- **Assigned task**
Your answer must be an exact copy of every record.

- **The data**
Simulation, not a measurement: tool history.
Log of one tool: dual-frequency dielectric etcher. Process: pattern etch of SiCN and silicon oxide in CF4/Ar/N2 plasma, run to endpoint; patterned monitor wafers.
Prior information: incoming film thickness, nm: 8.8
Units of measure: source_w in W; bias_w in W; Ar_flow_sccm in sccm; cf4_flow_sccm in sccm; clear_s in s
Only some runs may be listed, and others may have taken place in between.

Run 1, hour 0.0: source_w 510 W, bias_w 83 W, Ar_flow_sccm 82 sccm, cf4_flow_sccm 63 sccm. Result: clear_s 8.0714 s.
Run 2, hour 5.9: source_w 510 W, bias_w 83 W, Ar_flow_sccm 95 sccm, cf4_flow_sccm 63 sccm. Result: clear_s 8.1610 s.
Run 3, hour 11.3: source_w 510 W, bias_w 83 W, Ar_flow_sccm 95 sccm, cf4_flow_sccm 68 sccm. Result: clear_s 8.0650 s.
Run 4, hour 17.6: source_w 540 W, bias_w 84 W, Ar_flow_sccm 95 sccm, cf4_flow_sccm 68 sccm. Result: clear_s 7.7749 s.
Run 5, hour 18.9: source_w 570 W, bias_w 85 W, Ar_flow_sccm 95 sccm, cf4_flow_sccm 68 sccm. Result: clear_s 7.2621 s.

- **Solution**
Simulation, not a measurement: tool history.
Log of one tool: dual-frequency dielectric etcher. Process: pattern etch of SiCN and silicon oxide in CF4/Ar/N2 plasma, run to endpoint; patterned monitor wafers.
Prior information: incoming film thickness, nm: 8.8
Units of measure: source_w in W; bias_w in W; Ar_flow_sccm in sccm; cf4_flow_sccm in sccm; clear_s in s
Only some runs may be listed, and others may have taken place in between.

Run 1, hour 0.0: source_w 510 W, bias_w 83 W, Ar_flow_sccm 82 sccm, cf4_flow_sccm 63 sccm. Result: clear_s 8.0714 s.
Run 2, hour 5.9: source_w 510 W, bias_w 83 W, Ar_flow_sccm 95 sccm, cf4_flow_sccm 63 sccm. Result: clear_s 8.1610 s.
Run 3, hour 11.3: source_w 510 W, bias_w 83 W, Ar_flow_sccm 95 sccm, cf4_flow_sccm 68 sccm. Result: clear_s 8.0650 s.
Run 4, hour 17.6: source_w 540 W, bias_w 84 W, Ar_flow_sccm 95 sccm, cf4_flow_sccm 68 sccm. Result: clear_s 7.7749 s.
Run 5, hour 18.9: source_w 570 W, bias_w 85 W, Ar_flow_sccm 95 sccm, cf4_flow_sccm 68 sccm. Result: clear_s 7.2621 s.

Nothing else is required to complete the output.